DATA EXTRACTS ▸
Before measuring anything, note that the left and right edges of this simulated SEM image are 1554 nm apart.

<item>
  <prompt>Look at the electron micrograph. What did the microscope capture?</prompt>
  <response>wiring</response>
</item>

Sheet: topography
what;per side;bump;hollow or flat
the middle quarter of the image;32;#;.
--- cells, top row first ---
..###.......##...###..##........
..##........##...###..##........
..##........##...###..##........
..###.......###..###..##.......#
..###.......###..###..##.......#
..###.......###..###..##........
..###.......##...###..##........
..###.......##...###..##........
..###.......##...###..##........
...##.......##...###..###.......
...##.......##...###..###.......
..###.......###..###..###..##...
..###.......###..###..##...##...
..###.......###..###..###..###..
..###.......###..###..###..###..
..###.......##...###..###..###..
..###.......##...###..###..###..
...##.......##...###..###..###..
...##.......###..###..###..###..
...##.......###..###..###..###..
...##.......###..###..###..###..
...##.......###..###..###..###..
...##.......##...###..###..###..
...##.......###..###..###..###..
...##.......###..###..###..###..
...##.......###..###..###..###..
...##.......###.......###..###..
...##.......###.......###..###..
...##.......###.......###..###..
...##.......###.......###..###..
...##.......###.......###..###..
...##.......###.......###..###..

ASSIGNMENT ▸ Send back every record, precisely as written.

YOUR RESPONSE ▸
Before measuring anything, note that the left and right edges of this simulated SEM image are 1554 nm apart.

<item>
  <prompt>Look at the electron micrograph. What did the microscope capture?</prompt>
  <response>wiring</response>
</item>

Sheet: topography
what;per side;bump;hollow or flat
the middle quarter of the image;32;#;.
--- cells, top row first ---
..###.......##...###..##........
..##........##...###..##........
..##........##...###..##........
..###.......###..###..##.......#
..###.......###..###..##.......#
..###.......###..###..##........
..###.......##...###..##........
..###.......##...###..##........
..###.......##...###..##........
...##.......##...###..###.......
...##.......##...###..###.......
..###.......###..###..###..##...
..###.......###..###..##...##...
..###.......###..###..###..###..
..###.......###..###..###..###..
..###.......##...###..###..###..
..###.......##...###..###..###..
...##.......##...###..###..###..
...##.......###..###..###..###..
...##.......###..###..###..###..
...##.......###..###..###..###..
...##.......###..###..###..###..
...##.......##...###..###..###..
...##.......###..###..###..###..
...##.......###..###..###..###..
...##.......###..###..###..###..
...##.......###.......###..###..
...##.......###.......###..###..
...##.......###.......###..###..
...##.......###.......###..###..
...##.......###.......###..###..
...##.......###.......###..###..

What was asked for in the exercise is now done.